▸ PROVIDED INFORMATION
<<<<

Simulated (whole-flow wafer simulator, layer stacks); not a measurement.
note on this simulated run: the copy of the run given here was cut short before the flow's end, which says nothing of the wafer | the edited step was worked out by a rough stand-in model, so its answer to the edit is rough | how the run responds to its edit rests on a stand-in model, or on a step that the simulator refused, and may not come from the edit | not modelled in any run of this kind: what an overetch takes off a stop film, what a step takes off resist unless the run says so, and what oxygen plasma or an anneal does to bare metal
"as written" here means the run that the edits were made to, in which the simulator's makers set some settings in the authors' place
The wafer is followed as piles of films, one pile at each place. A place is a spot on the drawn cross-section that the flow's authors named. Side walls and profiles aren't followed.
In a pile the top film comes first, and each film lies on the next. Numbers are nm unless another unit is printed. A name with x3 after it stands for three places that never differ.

>>>>

▸ REQUIREMENT
Each record above must be transcribed exactly, and none may be skipped.

▸ RESPONSE
Simulated (whole-flow wafer simulator, layer stacks); not a measurement.
note on this simulated run: the copy of the run given here was cut short before the flow's end, which says nothing of the wafer | the edited step was worked out by a rough stand-in model, so its answer to the edit is rough | how the run responds to its edit rests on a stand-in model, or on a step that the simulator refused, and may not come from the edit | not modelled in any run of this kind: what an overetch takes off a stop film, what a step takes off resist unless the run says so, and what oxygen plasma or an anneal does to bare metal
"as written" here means the run that the edits were made to, in which the simulator's makers set some settings in the authors' place
The wafer is followed as piles of films, one pile at each place. A place is a spot on the drawn cross-section that the flow's authors named. Side walls and profiles aren't followed.
In a pile the top film comes first, and each film lies on the next. Numbers are nm unless another unit is printed. A name with x3 after it stands for three places that never differ.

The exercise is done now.